● **Work item**: Would you transcribe the data word for word?

Data Start Marker
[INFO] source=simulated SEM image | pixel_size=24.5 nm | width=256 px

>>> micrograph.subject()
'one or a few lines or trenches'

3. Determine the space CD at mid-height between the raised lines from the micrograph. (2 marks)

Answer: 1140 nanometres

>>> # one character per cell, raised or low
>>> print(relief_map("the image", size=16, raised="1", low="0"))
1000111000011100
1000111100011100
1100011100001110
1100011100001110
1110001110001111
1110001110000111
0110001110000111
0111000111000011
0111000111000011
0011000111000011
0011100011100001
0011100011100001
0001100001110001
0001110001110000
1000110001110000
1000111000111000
Data End Marker

● **Exercise output**:
[INFO] source=simulated SEM image | pixel_size=24.5 nm | width=256 px

>>> micrograph.subject()
'one or a few lines or trenches'

3. Determine the space CD at mid-height between the raised lines from the micrograph. (2 marks)

Answer: 1140 nanometres

>>> # one character per cell, raised or low
>>> print(relief_map("the image", size=16, raised="1", low="0"))
1000111000011100
1000111100011100
1100011100001110
1100011100001110
1110001110001111
1110001110000111
0110001110000111
0111000111000011
0111000111000011
0011000111000011
0011100011100001
0011100011100001
0001100001110001
0001110001110000
1000110001110000
1000111000111000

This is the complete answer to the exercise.